○ ○ ○ ○ ○ ○ ○
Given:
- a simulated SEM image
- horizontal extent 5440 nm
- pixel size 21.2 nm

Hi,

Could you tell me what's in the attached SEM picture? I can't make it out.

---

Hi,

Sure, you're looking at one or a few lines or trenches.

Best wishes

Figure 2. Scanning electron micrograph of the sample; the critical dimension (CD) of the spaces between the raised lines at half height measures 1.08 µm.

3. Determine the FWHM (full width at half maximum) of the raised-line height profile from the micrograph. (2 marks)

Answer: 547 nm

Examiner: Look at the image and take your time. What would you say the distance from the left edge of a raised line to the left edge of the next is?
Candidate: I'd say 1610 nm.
○ ○ ○ ○ ○ ○ ○

- _ACTION ITEM_
When you answer, return each line of the material exactly as it was written.

- _TASK RESULT_
Given:
- a simulated SEM image
- horizontal extent 5440 nm
- pixel size 21.2 nm

Hi,

Could you tell me what's in the attached SEM picture? I can't make it out.

---

Hi,

Sure, you're looking at one or a few lines or trenches.

Best wishes

Figure 2. Scanning electron micrograph of the sample; the critical dimension (CD) of the spaces between the raised lines at half height measures 1.08 µm.

3. Determine the FWHM (full width at half maximum) of the raised-line height profile from the micrograph. (2 marks)

Answer: 547 nm

Examiner: Look at the image and take your time. What would you say the distance from the left edge of a raised line to the left edge of the next is?
Candidate: I'd say 1610 nm.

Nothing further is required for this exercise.